===== ENTRIES SHOWN =====
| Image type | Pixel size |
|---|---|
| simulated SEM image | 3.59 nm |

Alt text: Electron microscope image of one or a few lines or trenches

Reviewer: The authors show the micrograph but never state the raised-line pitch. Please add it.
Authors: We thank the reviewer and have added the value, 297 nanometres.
=====

#### BRIEF
Set down again, word for word, the stretch of records from the line with "image | 3.59 nm |" to the line with "Reviewer: The authors", both of those lines included.

#### TASK RESULT
| simulated SEM image | 3.59 nm |

Alt text: Electron microscope image of one or a few lines or trenches

Reviewer: The authors show the micrograph but never state the raised-line pitch. Please add it.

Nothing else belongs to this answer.